▶ **Dataset extract**
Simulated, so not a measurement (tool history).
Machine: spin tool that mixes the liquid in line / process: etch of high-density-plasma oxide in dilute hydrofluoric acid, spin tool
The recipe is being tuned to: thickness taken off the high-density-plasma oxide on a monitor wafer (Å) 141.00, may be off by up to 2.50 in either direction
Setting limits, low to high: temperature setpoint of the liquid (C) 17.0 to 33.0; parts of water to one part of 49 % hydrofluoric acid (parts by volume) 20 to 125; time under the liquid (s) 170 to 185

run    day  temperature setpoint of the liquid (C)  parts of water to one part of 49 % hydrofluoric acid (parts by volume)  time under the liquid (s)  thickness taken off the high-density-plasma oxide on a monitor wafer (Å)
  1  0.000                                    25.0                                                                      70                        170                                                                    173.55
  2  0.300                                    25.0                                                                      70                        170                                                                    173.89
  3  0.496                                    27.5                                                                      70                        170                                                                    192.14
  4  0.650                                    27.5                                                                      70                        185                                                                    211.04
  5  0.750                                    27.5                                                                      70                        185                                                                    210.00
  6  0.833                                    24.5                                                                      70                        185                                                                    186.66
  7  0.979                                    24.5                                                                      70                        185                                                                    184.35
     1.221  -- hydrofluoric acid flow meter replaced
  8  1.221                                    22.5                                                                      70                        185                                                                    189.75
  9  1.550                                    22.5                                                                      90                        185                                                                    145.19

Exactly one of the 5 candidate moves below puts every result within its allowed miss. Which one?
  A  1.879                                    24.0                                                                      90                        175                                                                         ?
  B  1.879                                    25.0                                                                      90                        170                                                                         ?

▶ **Assignment**
Every entry should be restated word for word.

▶ **Problem solution**
Simulated, so not a measurement (tool history).
Machine: spin tool that mixes the liquid in line / process: etch of high-density-plasma oxide in dilute hydrofluoric acid, spin tool
The recipe is being tuned to: thickness taken off the high-density-plasma oxide on a monitor wafer (Å) 141.00, may be off by up to 2.50 in either direction
Setting limits, low to high: temperature setpoint of the liquid (C) 17.0 to 33.0; parts of water to one part of 49 % hydrofluoric acid (parts by volume) 20 to 125; time under the liquid (s) 170 to 185

run    day  temperature setpoint of the liquid (C)  parts of water to one part of 49 % hydrofluoric acid (parts by volume)  time under the liquid (s)  thickness taken off the high-density-plasma oxide on a monitor wafer (Å)
  1  0.000                                    25.0                                                                      70                        170                                                                    173.55
  2  0.300                                    25.0                                                                      70                        170                                                                    173.89
  3  0.496                                    27.5                                                                      70                        170                                                                    192.14
  4  0.650                                    27.5                                                                      70                        185                                                                    211.04
  5  0.750                                    27.5                                                                      70                        185                                                                    210.00
  6  0.833                                    24.5                                                                      70                        185                                                                    186.66
  7  0.979                                    24.5                                                                      70                        185                                                                    184.35
     1.221  -- hydrofluoric acid flow meter replaced
  8  1.221                                    22.5                                                                      70                        185                                                                    189.75
  9  1.550                                    22.5                                                                      90                        185                                                                    145.19

Exactly one of the 5 candidate moves below puts every result within its allowed miss. Which one?
  A  1.879                                    24.0                                                                      90                        175                                                                         ?
  B  1.879                                    25.0                                                                      90                        170                                                                         ?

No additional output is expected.